■ PROVIDED DATA ■
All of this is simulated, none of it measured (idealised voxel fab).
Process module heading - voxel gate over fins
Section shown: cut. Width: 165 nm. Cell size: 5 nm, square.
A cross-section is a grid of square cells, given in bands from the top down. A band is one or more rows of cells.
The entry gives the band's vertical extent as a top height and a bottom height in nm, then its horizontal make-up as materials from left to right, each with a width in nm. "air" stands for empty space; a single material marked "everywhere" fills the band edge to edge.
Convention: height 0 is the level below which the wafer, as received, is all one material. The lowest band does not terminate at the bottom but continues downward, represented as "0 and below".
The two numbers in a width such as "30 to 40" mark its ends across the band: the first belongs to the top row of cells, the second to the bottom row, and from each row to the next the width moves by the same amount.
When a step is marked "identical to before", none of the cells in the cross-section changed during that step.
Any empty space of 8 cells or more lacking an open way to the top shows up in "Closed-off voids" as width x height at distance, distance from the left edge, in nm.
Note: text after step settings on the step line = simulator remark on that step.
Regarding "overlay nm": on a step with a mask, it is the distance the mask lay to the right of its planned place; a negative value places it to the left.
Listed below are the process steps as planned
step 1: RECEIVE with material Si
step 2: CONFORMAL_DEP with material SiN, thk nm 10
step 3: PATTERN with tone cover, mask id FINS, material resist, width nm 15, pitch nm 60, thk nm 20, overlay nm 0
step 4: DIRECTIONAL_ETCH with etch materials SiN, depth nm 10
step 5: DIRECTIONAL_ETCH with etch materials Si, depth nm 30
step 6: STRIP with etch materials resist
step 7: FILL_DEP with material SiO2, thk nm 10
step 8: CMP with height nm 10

■ WORK ORDER ■
Retype the listing exactly.

■ TASK ANSWER ■
All of this is simulated, none of it measured (idealised voxel fab).
Process module heading - voxel gate over fins
Section shown: cut. Width: 165 nm. Cell size: 5 nm, square.
A cross-section is a grid of square cells, given in bands from the top down. A band is one or more rows of cells.
The entry gives the band's vertical extent as a top height and a bottom height in nm, then its horizontal make-up as materials from left to right, each with a width in nm. "air" stands for empty space; a single material marked "everywhere" fills the band edge to edge.
Convention: height 0 is the level below which the wafer, as received, is all one material. The lowest band does not terminate at the bottom but continues downward, represented as "0 and below".
The two numbers in a width such as "30 to 40" mark its ends across the band: the first belongs to the top row of cells, the second to the bottom row, and from each row to the next the width moves by the same amount.
When a step is marked "identical to before", none of the cells in the cross-section changed during that step.
Any empty space of 8 cells or more lacking an open way to the top shows up in "Closed-off voids" as width x height at distance, distance from the left edge, in nm.
Note: text after step settings on the step line = simulator remark on that step.
Regarding "overlay nm": on a step with a mask, it is the distance the mask lay to the right of its planned place; a negative value places it to the left.
Listed below are the process steps as planned
step 1: RECEIVE with material Si
step 2: CONFORMAL_DEP with material SiN, thk nm 10
step 3: PATTERN with tone cover, mask id FINS, material resist, width nm 15, pitch nm 60, thk nm 20, overlay nm 0
step 4: DIRECTIONAL_ETCH with etch materials SiN, depth nm 10
step 5: DIRECTIONAL_ETCH with etch materials Si, depth nm 30
step 6: STRIP with etch materials resist
step 7: FILL_DEP with material SiO2, thk nm 10
step 8: CMP with height nm 10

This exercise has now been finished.